(Beginning of Data section)
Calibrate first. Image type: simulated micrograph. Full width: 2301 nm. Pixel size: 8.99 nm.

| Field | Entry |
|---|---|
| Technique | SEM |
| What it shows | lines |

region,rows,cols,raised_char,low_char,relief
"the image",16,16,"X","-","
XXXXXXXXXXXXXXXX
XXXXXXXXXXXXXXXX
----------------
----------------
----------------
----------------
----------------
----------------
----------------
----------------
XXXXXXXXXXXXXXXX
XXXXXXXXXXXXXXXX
(End of Data section)

Task item »
A verbatim output of all the data above is needed.

Written reply »
Calibrate first. Image type: simulated micrograph. Full width: 2301 nm. Pixel size: 8.99 nm.

| Field | Entry |
|---|---|
| Technique | SEM |
| What it shows | lines |

region,rows,cols,raised_char,low_char,relief
"the image",16,16,"X","-","
XXXXXXXXXXXXXXXX
XXXXXXXXXXXXXXXX
----------------
----------------
----------------
----------------
----------------
----------------
----------------
----------------
XXXXXXXXXXXXXXXX
XXXXXXXXXXXXXXXX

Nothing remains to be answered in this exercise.